** Required action **
Reproduce the opening lines of the records exactly, up to and including the line in which "Starting facts: strength" occurs.

** Extracted information **
• • • •

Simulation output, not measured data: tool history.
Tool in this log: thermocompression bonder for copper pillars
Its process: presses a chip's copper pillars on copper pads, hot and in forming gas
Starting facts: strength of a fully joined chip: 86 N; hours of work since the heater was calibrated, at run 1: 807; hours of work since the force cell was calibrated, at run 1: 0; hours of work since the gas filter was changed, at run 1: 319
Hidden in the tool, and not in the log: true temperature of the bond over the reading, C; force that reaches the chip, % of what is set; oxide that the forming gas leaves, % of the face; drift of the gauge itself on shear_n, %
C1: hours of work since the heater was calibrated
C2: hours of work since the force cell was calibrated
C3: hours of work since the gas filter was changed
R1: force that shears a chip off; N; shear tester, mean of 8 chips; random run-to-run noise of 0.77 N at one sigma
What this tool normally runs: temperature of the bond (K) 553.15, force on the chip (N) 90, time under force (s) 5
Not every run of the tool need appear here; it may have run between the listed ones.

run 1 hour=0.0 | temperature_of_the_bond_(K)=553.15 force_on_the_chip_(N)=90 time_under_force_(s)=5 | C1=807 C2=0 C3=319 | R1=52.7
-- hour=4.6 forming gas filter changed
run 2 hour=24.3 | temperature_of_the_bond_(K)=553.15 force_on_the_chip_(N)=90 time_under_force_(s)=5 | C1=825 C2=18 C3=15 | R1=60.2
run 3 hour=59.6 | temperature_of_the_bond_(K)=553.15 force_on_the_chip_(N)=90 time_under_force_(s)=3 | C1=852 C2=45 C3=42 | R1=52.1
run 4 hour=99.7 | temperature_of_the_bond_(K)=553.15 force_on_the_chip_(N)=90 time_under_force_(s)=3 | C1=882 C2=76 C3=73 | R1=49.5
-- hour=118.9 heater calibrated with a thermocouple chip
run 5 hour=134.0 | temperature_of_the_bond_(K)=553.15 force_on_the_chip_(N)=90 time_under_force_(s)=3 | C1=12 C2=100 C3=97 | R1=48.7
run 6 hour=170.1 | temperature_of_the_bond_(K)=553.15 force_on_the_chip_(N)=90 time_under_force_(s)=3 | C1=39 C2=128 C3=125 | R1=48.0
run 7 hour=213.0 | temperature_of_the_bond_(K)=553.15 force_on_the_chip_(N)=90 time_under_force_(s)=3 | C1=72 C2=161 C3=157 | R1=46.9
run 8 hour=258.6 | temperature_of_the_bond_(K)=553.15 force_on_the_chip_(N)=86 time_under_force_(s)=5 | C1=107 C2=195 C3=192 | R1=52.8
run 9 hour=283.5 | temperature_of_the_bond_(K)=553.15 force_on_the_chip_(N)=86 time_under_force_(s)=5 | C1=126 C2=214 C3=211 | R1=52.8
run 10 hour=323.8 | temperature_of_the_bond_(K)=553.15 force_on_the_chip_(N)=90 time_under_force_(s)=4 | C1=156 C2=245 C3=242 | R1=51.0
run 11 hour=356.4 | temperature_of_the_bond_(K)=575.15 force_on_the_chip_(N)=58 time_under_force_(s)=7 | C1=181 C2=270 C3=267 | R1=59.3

• • • •

** Result **
Simulation output, not measured data: tool history.
Tool in this log: thermocompression bonder for copper pillars
Its process: presses a chip's copper pillars on copper pads, hot and in forming gas
Starting facts: strength of a fully joined chip: 86 N; hours of work since the heater was calibrated, at run 1: 807; hours of work since the force cell was calibrated, at run 1: 0; hours of work since the gas filter was changed, at run 1: 319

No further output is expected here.